(Given data Opens)

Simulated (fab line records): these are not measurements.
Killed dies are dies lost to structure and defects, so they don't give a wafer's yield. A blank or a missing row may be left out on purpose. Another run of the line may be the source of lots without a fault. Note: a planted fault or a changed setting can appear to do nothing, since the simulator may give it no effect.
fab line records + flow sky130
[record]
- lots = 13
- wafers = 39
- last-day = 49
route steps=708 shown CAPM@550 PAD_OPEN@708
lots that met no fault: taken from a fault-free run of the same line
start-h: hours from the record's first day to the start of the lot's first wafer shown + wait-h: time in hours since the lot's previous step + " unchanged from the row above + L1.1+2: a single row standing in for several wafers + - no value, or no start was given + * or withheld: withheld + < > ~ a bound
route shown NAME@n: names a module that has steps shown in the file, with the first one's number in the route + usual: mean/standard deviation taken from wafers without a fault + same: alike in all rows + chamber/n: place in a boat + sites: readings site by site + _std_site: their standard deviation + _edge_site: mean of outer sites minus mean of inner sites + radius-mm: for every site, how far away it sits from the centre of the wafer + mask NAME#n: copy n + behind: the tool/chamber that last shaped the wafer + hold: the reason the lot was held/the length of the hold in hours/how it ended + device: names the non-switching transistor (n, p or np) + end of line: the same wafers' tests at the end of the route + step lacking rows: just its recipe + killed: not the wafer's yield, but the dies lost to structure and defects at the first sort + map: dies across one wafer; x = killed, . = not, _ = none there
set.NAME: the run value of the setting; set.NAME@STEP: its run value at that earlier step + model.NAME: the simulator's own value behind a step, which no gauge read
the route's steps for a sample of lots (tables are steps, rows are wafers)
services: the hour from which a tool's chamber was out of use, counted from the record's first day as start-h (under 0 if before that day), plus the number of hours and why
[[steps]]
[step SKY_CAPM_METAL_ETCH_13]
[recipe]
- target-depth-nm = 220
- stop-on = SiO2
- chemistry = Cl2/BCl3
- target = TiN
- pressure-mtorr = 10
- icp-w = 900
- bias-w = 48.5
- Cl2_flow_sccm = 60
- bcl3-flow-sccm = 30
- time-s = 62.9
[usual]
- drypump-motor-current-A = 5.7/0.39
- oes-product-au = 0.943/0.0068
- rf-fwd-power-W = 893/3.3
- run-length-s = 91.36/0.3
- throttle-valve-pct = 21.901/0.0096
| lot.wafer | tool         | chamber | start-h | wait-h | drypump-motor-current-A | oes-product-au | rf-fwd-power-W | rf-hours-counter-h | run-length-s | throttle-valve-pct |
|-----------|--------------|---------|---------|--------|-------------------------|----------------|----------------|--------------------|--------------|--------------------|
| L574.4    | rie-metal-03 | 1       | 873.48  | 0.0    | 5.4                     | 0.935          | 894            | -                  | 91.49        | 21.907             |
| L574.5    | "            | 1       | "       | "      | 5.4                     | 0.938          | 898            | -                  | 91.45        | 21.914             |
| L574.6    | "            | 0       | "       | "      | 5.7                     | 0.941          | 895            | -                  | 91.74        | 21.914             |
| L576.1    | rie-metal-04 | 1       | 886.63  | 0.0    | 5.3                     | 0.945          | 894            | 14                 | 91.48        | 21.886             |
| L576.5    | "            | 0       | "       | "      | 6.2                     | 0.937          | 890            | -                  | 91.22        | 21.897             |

(Given data Closes)

### Work instruction
From the first line of the records above down to the line containing "start-h: hours from", repeat each line exactly as written. Include both of those lines and add nothing.

### Answer area
Simulated (fab line records): these are not measurements.
Killed dies are dies lost to structure and defects, so they don't give a wafer's yield. A blank or a missing row may be left out on purpose. Another run of the line may be the source of lots without a fault. Note: a planted fault or a changed setting can appear to do nothing, since the simulator may give it no effect.
fab line records + flow sky130
[record]
- lots = 13
- wafers = 39
- last-day = 49
route steps=708 shown CAPM@550 PAD_OPEN@708
lots that met no fault: taken from a fault-free run of the same line
start-h: hours from the record's first day to the start of the lot's first wafer shown + wait-h: time in hours since the lot's previous step + " unchanged from the row above + L1.1+2: a single row standing in for several wafers + - no value, or no start was given + * or withheld: withheld + < > ~ a bound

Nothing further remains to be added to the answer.